- [Excerpted records]:
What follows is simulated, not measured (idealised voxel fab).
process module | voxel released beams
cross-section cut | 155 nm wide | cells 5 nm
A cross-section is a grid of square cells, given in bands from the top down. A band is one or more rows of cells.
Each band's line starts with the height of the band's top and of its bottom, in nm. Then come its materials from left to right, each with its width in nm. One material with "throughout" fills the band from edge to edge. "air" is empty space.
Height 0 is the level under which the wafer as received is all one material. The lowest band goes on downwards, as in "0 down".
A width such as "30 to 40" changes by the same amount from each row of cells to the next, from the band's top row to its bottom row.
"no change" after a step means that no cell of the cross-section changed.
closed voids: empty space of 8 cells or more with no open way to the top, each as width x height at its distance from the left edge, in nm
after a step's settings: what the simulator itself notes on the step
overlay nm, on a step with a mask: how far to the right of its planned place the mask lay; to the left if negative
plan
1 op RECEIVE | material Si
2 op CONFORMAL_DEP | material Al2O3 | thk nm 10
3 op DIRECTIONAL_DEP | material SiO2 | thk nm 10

- [Work order]:
Each line above must be retyped exactly.

- [Task response]:
What follows is simulated, not measured (idealised voxel fab).
process module | voxel released beams
cross-section cut | 155 nm wide | cells 5 nm
A cross-section is a grid of square cells, given in bands from the top down. A band is one or more rows of cells.
Each band's line starts with the height of the band's top and of its bottom, in nm. Then come its materials from left to right, each with its width in nm. One material with "throughout" fills the band from edge to edge. "air" is empty space.
Height 0 is the level under which the wafer as received is all one material. The lowest band goes on downwards, as in "0 down".
A width such as "30 to 40" changes by the same amount from each row of cells to the next, from the band's top row to its bottom row.
"no change" after a step means that no cell of the cross-section changed.
closed voids: empty space of 8 cells or more with no open way to the top, each as width x height at its distance from the left edge, in nm
after a step's settings: what the simulator itself notes on the step
overlay nm, on a step with a mask: how far to the right of its planned place the mask lay; to the left if negative
plan
1 op RECEIVE | material Si
2 op CONFORMAL_DEP | material Al2O3 | thk nm 10
3 op DIRECTIONAL_DEP | material SiO2 | thk nm 10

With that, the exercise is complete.